######
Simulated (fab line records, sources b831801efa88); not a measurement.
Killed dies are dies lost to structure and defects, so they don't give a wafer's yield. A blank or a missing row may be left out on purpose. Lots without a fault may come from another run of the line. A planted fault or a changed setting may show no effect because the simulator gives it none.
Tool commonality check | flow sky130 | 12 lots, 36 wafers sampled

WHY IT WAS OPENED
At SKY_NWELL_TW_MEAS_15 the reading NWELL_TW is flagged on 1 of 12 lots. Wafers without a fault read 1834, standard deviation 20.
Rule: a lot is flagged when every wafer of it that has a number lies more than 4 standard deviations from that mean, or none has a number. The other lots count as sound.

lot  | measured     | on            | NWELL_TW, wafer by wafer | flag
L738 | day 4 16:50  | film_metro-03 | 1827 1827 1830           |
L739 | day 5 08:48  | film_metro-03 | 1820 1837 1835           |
######

**Work item:** Retype the material precisely, leaving out no line.

**Result:**
Simulated (fab line records, sources b831801efa88); not a measurement.
Killed dies are dies lost to structure and defects, so they don't give a wafer's yield. A blank or a missing row may be left out on purpose. Lots without a fault may come from another run of the line. A planted fault or a changed setting may show no effect because the simulator gives it none.
Tool commonality check | flow sky130 | 12 lots, 36 wafers sampled

WHY IT WAS OPENED
At SKY_NWELL_TW_MEAS_15 the reading NWELL_TW is flagged on 1 of 12 lots. Wafers without a fault read 1834, standard deviation 20.
Rule: a lot is flagged when every wafer of it that has a number lies more than 4 standard deviations from that mean, or none has a number. The other lots count as sound.

lot  | measured     | on            | NWELL_TW, wafer by wafer | flag
L738 | day 4 16:50  | film_metro-03 | 1827 1827 1830           |
L739 | day 5 08:48  | film_metro-03 | 1820 1837 1835           |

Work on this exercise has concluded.